**ASSIGNMENT:** Could you set down exactly the lines in the records below between the line holding "Module name: voxel" and the line holding "This is section", inclusive?

**LISTED ENTRIES:**
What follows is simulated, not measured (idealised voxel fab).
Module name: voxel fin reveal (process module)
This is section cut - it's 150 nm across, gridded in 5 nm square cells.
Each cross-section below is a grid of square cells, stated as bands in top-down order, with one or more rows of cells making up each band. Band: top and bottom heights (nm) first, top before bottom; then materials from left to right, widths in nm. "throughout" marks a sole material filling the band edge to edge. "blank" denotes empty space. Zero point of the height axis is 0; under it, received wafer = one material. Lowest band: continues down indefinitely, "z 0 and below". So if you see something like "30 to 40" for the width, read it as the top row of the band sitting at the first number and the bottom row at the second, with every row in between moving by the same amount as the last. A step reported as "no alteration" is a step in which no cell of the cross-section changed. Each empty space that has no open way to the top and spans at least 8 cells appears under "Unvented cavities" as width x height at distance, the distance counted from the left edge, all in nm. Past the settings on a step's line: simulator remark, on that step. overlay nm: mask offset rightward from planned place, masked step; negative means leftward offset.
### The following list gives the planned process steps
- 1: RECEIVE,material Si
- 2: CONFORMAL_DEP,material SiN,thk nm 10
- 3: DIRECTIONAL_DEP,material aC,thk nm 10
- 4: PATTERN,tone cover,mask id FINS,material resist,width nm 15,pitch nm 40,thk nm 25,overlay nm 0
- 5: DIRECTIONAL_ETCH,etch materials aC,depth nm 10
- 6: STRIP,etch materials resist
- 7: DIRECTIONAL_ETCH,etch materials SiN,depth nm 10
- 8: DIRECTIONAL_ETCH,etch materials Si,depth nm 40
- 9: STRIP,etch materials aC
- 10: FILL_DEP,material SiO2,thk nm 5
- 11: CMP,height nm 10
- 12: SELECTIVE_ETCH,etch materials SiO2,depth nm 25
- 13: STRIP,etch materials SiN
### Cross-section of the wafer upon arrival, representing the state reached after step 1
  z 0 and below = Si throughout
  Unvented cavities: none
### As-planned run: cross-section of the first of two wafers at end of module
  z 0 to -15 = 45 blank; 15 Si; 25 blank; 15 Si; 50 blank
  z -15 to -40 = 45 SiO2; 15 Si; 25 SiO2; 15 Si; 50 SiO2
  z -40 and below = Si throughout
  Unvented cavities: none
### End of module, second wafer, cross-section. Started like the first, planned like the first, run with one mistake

**ANSWER BOX:**
Module name: voxel fin reveal (process module)
This is section cut - it's 150 nm across, gridded in 5 nm square cells.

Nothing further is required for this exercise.